──────────
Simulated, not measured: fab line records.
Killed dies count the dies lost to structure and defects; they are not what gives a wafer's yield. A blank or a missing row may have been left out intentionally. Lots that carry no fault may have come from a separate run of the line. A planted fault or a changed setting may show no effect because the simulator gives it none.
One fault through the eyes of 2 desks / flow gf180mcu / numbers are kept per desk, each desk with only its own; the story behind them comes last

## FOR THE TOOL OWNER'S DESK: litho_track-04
──────────

Your answer must be the full listing above, reproduced exactly.

▶ [Response]
Simulated, not measured: fab line records.
Killed dies count the dies lost to structure and defects; they are not what gives a wafer's yield. A blank or a missing row may have been left out intentionally. Lots that carry no fault may have come from a separate run of the line. A planted fault or a changed setting may show no effect because the simulator gives it none.
One fault through the eyes of 2 desks / flow gf180mcu / numbers are kept per desk, each desk with only its own; the story behind them comes last

## FOR THE TOOL OWNER'S DESK: litho_track-04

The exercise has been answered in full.